** Dataset records follows **

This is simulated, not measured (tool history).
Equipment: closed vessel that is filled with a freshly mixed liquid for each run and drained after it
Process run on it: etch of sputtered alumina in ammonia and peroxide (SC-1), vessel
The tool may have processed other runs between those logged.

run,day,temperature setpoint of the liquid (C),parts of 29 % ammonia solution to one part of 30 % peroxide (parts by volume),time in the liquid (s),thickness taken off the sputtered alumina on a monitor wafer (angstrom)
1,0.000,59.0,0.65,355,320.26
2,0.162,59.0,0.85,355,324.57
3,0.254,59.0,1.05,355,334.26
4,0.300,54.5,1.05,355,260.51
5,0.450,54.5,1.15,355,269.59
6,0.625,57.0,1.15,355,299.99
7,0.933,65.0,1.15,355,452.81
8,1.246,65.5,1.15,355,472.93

** End of Dataset records **

* Work instruction *
Each entry shown above is to be duplicated exactly.

* Written reply *
This is simulated, not measured (tool history).
Equipment: closed vessel that is filled with a freshly mixed liquid for each run and drained after it
Process run on it: etch of sputtered alumina in ammonia and peroxide (SC-1), vessel
The tool may have processed other runs between those logged.

run,day,temperature setpoint of the liquid (C),parts of 29 % ammonia solution to one part of 30 % peroxide (parts by volume),time in the liquid (s),thickness taken off the sputtered alumina on a monitor wafer (angstrom)
1,0.000,59.0,0.65,355,320.26
2,0.162,59.0,0.85,355,324.57
3,0.254,59.0,1.05,355,334.26
4,0.300,54.5,1.05,355,260.51
5,0.450,54.5,1.15,355,269.59
6,0.625,57.0,1.15,355,299.99
7,0.933,65.0,1.15,355,452.81
8,1.246,65.5,1.15,355,472.93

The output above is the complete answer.